### Work order
Down to the last character, write out the records below.

### Raw data
-=-=-
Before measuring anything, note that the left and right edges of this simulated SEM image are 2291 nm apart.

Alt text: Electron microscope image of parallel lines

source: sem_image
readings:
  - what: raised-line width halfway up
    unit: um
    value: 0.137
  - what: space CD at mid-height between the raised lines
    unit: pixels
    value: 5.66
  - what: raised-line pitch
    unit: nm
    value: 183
-=-=-

### Problem solution
Before measuring anything, note that the left and right edges of this simulated SEM image are 2291 nm apart.

Alt text: Electron microscope image of parallel lines

source: sem_image
readings:
  - what: raised-line width halfway up
    unit: um
    value: 0.137
  - what: space CD at mid-height between the raised lines
    unit: pixels
    value: 5.66
  - what: raised-line pitch
    unit: nm
    value: 183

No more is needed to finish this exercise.